§ WORK REQUEST
Print every line of the data exactly as shown.

DATA UNDER STUDY Start Marker

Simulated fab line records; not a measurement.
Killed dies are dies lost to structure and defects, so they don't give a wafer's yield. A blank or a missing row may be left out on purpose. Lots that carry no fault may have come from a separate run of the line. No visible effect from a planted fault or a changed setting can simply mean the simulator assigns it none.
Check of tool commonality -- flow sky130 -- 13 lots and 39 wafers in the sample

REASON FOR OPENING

DATA UNDER STUDY End Marker

§ ANSWER BOX
Simulated fab line records; not a measurement.
Killed dies are dies lost to structure and defects, so they don't give a wafer's yield. A blank or a missing row may be left out on purpose. Lots that carry no fault may have come from a separate run of the line. No visible effect from a planted fault or a changed setting can simply mean the simulator assigns it none.
Check of tool commonality -- flow sky130 -- 13 lots and 39 wafers in the sample

REASON FOR OPENING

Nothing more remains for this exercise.